====

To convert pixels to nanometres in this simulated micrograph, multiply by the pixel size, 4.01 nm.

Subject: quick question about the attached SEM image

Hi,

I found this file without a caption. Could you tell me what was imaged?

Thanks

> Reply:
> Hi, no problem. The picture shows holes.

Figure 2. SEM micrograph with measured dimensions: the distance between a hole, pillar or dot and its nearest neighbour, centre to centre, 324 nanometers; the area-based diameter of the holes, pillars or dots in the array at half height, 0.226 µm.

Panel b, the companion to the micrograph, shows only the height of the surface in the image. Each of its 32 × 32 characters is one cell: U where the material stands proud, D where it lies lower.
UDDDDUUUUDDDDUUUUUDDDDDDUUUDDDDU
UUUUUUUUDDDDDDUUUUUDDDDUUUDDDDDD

====

*Task item:* Would you output all of the material exactly as it reads?

*Result:*
To convert pixels to nanometres in this simulated micrograph, multiply by the pixel size, 4.01 nm.

Subject: quick question about the attached SEM image

Hi,

I found this file without a caption. Could you tell me what was imaged?

Thanks

> Reply:
> Hi, no problem. The picture shows holes.

Figure 2. SEM micrograph with measured dimensions: the distance between a hole, pillar or dot and its nearest neighbour, centre to centre, 324 nanometers; the area-based diameter of the holes, pillars or dots in the array at half height, 0.226 µm.

Panel b, the companion to the micrograph, shows only the height of the surface in the image. Each of its 32 × 32 characters is one cell: U where the material stands proud, D where it lies lower.
UDDDDUUUUDDDDUUUUUDDDDDDUUUDDDDU
UUUUUUUUDDDDDDUUUUUDDDDUUUDDDDDD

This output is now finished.